Each line from the first down to the one containing "(*) after a" should be returned exactly as it appears below.

*** Opening of RECORDS SHOWN ***
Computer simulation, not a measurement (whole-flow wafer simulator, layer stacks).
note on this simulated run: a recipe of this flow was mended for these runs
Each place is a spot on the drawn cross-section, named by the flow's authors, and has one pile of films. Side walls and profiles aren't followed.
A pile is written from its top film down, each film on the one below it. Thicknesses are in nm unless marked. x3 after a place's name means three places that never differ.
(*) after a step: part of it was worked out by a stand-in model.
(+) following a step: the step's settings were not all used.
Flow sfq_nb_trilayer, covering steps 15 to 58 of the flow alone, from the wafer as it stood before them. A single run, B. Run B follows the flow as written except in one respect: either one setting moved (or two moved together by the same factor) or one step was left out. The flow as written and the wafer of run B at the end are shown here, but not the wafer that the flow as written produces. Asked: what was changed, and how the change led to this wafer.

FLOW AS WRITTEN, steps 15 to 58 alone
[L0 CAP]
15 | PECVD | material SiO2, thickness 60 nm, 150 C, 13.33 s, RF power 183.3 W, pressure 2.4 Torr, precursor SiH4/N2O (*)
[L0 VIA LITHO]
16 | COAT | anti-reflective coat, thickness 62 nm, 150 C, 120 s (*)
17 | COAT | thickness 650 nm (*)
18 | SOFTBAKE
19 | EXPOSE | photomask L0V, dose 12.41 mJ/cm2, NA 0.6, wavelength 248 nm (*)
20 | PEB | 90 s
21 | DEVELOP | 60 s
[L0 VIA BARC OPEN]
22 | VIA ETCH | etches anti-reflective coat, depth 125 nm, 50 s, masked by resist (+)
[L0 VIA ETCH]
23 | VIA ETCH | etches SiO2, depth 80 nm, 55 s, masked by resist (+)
*** Close of RECORDS SHOWN ***

◆ **SOLUTION**
Computer simulation, not a measurement (whole-flow wafer simulator, layer stacks).
note on this simulated run: a recipe of this flow was mended for these runs
Each place is a spot on the drawn cross-section, named by the flow's authors, and has one pile of films. Side walls and profiles aren't followed.
A pile is written from its top film down, each film on the one below it. Thicknesses are in nm unless marked. x3 after a place's name means three places that never differ.
(*) after a step: part of it was worked out by a stand-in model.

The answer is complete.